• _Brief_: Copy the entire listing, down to the final line, exactly.

• _Extracted entries_:
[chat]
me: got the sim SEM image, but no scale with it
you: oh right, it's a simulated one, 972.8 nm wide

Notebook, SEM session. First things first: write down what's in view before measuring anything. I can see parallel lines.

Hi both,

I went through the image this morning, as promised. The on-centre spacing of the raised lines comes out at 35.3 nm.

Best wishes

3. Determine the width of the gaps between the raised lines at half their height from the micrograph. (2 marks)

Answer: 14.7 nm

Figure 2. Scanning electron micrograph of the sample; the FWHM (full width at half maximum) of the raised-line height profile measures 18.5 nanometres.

• _Task result_:
[chat]
me: got the sim SEM image, but no scale with it
you: oh right, it's a simulated one, 972.8 nm wide

Notebook, SEM session. First things first: write down what's in view before measuring anything. I can see parallel lines.

Hi both,

I went through the image this morning, as promised. The on-centre spacing of the raised lines comes out at 35.3 nm.

Best wishes

3. Determine the width of the gaps between the raised lines at half their height from the micrograph. (2 marks)

Answer: 14.7 nm

Figure 2. Scanning electron micrograph of the sample; the FWHM (full width at half maximum) of the raised-line height profile measures 18.5 nanometres.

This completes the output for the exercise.